------------------------------------------------------------
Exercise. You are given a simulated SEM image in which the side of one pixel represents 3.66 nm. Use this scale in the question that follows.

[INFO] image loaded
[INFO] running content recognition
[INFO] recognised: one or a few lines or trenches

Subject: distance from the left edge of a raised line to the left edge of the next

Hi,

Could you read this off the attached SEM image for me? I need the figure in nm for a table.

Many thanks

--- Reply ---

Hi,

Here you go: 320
------------------------------------------------------------

Work item: Once you find the line containing "Many thanks", stop: reproduce exactly that line and every line of the data before it, and nothing else.

Response area:
Exercise. You are given a simulated SEM image in which the side of one pixel represents 3.66 nm. Use this scale in the question that follows.

[INFO] image loaded
[INFO] running content recognition
[INFO] recognised: one or a few lines or trenches

Subject: distance from the left edge of a raised line to the left edge of the next

Hi,

Could you read this off the attached SEM image for me? I need the figure in nm for a table.

Many thanks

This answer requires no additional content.